→ RECORDS PROVIDED:
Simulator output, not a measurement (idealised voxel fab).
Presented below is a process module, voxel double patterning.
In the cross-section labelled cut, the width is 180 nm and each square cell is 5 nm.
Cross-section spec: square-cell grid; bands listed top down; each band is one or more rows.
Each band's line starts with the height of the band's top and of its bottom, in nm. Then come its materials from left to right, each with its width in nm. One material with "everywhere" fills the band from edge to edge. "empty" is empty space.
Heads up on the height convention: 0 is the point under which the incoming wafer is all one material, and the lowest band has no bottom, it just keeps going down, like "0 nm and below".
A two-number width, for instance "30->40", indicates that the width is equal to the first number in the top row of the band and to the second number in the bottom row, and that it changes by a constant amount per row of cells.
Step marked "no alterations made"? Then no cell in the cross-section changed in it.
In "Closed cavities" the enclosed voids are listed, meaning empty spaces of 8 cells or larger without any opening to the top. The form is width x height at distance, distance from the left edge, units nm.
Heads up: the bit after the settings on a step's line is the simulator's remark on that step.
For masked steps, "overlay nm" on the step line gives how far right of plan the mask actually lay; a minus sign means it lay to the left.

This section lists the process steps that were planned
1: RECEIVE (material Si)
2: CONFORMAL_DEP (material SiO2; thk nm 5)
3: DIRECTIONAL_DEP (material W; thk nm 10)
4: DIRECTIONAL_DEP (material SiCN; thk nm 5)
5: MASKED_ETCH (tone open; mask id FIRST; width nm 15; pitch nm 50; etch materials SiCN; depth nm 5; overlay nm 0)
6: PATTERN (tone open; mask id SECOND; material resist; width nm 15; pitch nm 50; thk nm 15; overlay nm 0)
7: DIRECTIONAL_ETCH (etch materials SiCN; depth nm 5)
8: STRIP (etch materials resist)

→ WORK TASK: Repeat all of the material above exactly, with no line dropped.

→ RESPONSE AREA:
Simulator output, not a measurement (idealised voxel fab).
Presented below is a process module, voxel double patterning.
In the cross-section labelled cut, the width is 180 nm and each square cell is 5 nm.
Cross-section spec: square-cell grid; bands listed top down; each band is one or more rows.
Each band's line starts with the height of the band's top and of its bottom, in nm. Then come its materials from left to right, each with its width in nm. One material with "everywhere" fills the band from edge to edge. "empty" is empty space.
Heads up on the height convention: 0 is the point under which the incoming wafer is all one material, and the lowest band has no bottom, it just keeps going down, like "0 nm and below".
A two-number width, for instance "30->40", indicates that the width is equal to the first number in the top row of the band and to the second number in the bottom row, and that it changes by a constant amount per row of cells.
Step marked "no alterations made"? Then no cell in the cross-section changed in it.
In "Closed cavities" the enclosed voids are listed, meaning empty spaces of 8 cells or larger without any opening to the top. The form is width x height at distance, distance from the left edge, units nm.
Heads up: the bit after the settings on a step's line is the simulator's remark on that step.
For masked steps, "overlay nm" on the step line gives how far right of plan the mask actually lay; a minus sign means it lay to the left.

This section lists the process steps that were planned
1: RECEIVE (material Si)
2: CONFORMAL_DEP (material SiO2; thk nm 5)
3: DIRECTIONAL_DEP (material W; thk nm 10)
4: DIRECTIONAL_DEP (material SiCN; thk nm 5)
5: MASKED_ETCH (tone open; mask id FIRST; width nm 15; pitch nm 50; etch materials SiCN; depth nm 5; overlay nm 0)
6: PATTERN (tone open; mask id SECOND; material resist; width nm 15; pitch nm 50; thk nm 15; overlay nm 0)
7: DIRECTIONAL_ETCH (etch materials SiCN; depth nm 5)
8: STRIP (etch materials resist)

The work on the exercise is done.